Action item:
Your answer should be an exact copy of every record.

# # #
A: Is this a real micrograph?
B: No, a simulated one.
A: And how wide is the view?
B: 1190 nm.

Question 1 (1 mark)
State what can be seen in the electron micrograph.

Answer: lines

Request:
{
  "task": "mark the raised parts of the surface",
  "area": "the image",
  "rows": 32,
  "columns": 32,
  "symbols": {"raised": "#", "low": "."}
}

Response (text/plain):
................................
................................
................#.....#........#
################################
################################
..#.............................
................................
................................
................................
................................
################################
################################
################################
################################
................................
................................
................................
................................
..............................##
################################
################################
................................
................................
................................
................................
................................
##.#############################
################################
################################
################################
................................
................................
# # #

Solution:
A: Is this a real micrograph?
B: No, a simulated one.
A: And how wide is the view?
B: 1190 nm.

Question 1 (1 mark)
State what can be seen in the electron micrograph.

Answer: lines

Request:
{
  "task": "mark the raised parts of the surface",
  "area": "the image",
  "rows": 32,
  "columns": 32,
  "symbols": {"raised": "#", "low": "."}
}

Response (text/plain):
................................
................................
................#.....#........#
################################
################################
..#.............................
................................
................................
................................
................................
################################
################################
################################
################################
................................
................................
................................
................................
..............................##
################################
################################
................................
................................
................................
................................
................................
##.#############################
################################
################################
################################
................................
................................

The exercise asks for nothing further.